▶ Work order
Print each entry word for word.

▶ Given information
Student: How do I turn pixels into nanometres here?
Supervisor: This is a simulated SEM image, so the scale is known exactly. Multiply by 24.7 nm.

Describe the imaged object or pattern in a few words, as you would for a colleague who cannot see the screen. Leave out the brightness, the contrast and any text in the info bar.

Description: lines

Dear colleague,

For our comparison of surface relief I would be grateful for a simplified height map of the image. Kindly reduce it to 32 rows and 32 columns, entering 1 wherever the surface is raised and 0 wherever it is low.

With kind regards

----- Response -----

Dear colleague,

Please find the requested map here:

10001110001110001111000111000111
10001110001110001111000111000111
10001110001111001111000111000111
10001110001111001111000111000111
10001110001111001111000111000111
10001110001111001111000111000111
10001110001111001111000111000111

▶ Response area
Student: How do I turn pixels into nanometres here?
Supervisor: This is a simulated SEM image, so the scale is known exactly. Multiply by 24.7 nm.

Describe the imaged object or pattern in a few words, as you would for a colleague who cannot see the screen. Leave out the brightness, the contrast and any text in the info bar.

Description: lines

Dear colleague,

For our comparison of surface relief I would be grateful for a simplified height map of the image. Kindly reduce it to 32 rows and 32 columns, entering 1 wherever the surface is raised and 0 wherever it is low.

With kind regards

----- Response -----

Dear colleague,

Please find the requested map here:

10001110001110001111000111000111
10001110001110001111000111000111
10001110001111001111000111000111
10001110001111001111000111000111
10001110001111001111000111000111
10001110001111001111000111000111
10001110001111001111000111000111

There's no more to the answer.